→ WORK ORDER
Everything from the first line of the records to the line containing "Heights are measured", inclusive, is to be extracted exactly, and nothing more.

* * * *

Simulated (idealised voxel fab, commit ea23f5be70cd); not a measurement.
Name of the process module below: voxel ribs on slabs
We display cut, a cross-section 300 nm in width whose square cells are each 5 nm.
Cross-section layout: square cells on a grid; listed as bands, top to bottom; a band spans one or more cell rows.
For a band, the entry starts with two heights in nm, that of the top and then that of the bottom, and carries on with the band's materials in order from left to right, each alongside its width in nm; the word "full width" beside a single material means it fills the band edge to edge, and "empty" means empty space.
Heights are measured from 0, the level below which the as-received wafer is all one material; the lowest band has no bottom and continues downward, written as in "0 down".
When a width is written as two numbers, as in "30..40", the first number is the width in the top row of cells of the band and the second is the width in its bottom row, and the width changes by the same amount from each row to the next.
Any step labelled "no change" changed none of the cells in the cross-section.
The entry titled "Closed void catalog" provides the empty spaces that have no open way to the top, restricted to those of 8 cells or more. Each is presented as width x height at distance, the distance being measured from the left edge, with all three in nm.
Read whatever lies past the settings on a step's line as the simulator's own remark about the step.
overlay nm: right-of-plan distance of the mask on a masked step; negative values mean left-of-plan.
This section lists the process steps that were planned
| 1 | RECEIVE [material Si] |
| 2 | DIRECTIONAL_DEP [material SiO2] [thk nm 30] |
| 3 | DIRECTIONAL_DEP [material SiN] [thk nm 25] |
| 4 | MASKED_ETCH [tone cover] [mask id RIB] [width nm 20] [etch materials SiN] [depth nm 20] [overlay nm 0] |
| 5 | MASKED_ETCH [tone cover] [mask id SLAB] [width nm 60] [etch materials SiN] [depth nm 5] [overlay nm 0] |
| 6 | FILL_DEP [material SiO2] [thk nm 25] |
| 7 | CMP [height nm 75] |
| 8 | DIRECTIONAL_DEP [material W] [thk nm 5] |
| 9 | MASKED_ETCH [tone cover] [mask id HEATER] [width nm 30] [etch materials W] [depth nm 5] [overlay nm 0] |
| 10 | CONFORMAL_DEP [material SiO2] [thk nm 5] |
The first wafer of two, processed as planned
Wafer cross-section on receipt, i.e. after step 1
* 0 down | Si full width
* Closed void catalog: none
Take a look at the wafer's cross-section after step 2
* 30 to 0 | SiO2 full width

* * * *

→ RESULT
Simulated (idealised voxel fab, commit ea23f5be70cd); not a measurement.
Name of the process module below: voxel ribs on slabs
We display cut, a cross-section 300 nm in width whose square cells are each 5 nm.
Cross-section layout: square cells on a grid; listed as bands, top to bottom; a band spans one or more cell rows.
For a band, the entry starts with two heights in nm, that of the top and then that of the bottom, and carries on with the band's materials in order from left to right, each alongside its width in nm; the word "full width" beside a single material means it fills the band edge to edge, and "empty" means empty space.
Heights are measured from 0, the level below which the as-received wafer is all one material; the lowest band has no bottom and continues downward, written as in "0 down".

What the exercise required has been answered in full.